SUPPLIED RECORDS:

=====

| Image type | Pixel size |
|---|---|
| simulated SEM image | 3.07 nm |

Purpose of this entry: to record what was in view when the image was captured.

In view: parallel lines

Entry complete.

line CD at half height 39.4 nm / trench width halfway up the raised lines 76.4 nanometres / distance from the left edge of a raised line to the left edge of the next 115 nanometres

=====

ASSIGNED TASK:
Give the exact lines, and only those, from the line containing "Purpose of this" through the line containing "Entry complete." in the entries above.

TASK OUTPUT:
Purpose of this entry: to record what was in view when the image was captured.

In view: parallel lines

Entry complete.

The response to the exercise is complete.